▸ **RECORDS SUPPLIED**:
----------

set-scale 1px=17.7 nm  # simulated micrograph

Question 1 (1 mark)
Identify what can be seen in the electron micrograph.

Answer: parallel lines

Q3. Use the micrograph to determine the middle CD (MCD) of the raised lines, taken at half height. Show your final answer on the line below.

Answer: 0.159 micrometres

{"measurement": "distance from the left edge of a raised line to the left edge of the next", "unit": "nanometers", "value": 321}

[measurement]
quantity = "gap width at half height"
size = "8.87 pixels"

----------

▸ **BRIEF**:
Reproduce the entries in full, exactly as written.

▸ **YOUR SOLUTION**:
set-scale 1px=17.7 nm  # simulated micrograph

Question 1 (1 mark)
Identify what can be seen in the electron micrograph.

Answer: parallel lines

Q3. Use the micrograph to determine the middle CD (MCD) of the raised lines, taken at half height. Show your final answer on the line below.

Answer: 0.159 micrometres

{"measurement": "distance from the left edge of a raised line to the left edge of the next", "unit": "nanometers", "value": 321}

[measurement]
quantity = "gap width at half height"
size = "8.87 pixels"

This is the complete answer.